= Assigned task =
Could you reproduce, word for word, everything below from the line containing "Kind of image: simulated micrograph" down to the line containing "Hi, I had a", with both of those lines included and no others?

= Dataset =
──────────

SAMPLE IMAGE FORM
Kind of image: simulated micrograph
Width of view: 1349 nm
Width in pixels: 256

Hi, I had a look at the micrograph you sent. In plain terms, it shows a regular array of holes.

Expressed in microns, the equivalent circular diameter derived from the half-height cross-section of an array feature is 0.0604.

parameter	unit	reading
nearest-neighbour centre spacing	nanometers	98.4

──────────

= Problem solution =
Kind of image: simulated micrograph
Width of view: 1349 nm
Width in pixels: 256

Hi, I had a look at the micrograph you sent. In plain terms, it shows a regular array of holes.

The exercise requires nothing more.